### Work request
Take the records below and retype them line by line, from the first line through the one containing "Killed dies are"; stop there.

### Provided data
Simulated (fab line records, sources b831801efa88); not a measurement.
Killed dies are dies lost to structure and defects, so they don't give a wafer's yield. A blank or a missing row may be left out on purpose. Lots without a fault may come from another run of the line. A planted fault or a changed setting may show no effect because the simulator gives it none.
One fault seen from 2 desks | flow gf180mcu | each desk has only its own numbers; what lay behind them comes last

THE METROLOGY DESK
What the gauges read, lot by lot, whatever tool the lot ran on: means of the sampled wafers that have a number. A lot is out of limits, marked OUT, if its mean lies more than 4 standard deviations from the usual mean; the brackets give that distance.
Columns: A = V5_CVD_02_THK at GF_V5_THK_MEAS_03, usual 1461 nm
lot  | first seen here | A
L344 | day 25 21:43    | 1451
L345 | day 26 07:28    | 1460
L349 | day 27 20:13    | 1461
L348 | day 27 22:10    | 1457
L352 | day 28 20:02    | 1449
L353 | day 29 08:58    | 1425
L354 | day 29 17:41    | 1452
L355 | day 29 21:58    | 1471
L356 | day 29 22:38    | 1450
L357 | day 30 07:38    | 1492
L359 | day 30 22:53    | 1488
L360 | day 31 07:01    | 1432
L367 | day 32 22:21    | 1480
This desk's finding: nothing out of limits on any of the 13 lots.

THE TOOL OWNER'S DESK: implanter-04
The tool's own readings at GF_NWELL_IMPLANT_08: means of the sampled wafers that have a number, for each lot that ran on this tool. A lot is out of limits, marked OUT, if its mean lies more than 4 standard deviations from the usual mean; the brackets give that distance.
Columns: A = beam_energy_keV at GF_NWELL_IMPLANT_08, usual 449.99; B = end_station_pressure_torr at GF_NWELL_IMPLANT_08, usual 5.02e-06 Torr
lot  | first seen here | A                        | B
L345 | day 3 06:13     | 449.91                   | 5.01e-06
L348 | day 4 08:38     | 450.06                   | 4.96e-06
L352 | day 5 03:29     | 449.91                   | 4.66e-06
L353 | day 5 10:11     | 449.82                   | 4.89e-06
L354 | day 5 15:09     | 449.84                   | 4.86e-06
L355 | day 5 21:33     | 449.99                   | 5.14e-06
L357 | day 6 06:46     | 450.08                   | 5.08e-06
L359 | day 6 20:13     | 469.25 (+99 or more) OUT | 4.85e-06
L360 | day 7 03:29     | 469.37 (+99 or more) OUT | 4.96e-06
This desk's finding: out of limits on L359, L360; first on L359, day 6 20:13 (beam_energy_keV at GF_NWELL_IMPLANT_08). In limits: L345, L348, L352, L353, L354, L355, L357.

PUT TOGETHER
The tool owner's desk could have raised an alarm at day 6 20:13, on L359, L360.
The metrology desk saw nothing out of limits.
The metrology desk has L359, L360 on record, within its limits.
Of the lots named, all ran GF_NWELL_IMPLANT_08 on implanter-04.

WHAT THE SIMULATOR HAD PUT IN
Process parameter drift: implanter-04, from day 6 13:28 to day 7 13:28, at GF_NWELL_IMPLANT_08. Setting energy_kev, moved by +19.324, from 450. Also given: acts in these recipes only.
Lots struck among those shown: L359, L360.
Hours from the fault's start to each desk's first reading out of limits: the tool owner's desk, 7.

### Task output
Simulated (fab line records, sources b831801efa88); not a measurement.
Killed dies are dies lost to structure and defects, so they don't give a wafer's yield. A blank or a missing row may be left out on purpose. Lots without a fault may come from another run of the line. A planted fault or a changed setting may show no effect because the simulator gives it none.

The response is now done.